> Requirement: All that is wanted is a word-for-word copy of the data from its first line to the line containing "The centre-to-centre distance", both included.

*** Opening of Record excerpts ***

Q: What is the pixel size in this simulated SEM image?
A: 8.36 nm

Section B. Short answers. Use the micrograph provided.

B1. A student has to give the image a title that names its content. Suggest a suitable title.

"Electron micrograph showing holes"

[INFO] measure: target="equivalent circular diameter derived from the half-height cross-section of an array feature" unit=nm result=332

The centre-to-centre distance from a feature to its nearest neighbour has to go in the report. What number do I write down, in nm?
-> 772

*** Close of Record excerpts ***

> Answer box:
Q: What is the pixel size in this simulated SEM image?
A: 8.36 nm

Section B. Short answers. Use the micrograph provided.

B1. A student has to give the image a title that names its content. Suggest a suitable title.

"Electron micrograph showing holes"

[INFO] measure: target="equivalent circular diameter derived from the half-height cross-section of an array feature" unit=nm result=332

The centre-to-centre distance from a feature to its nearest neighbour has to go in the report. What number do I write down, in nm?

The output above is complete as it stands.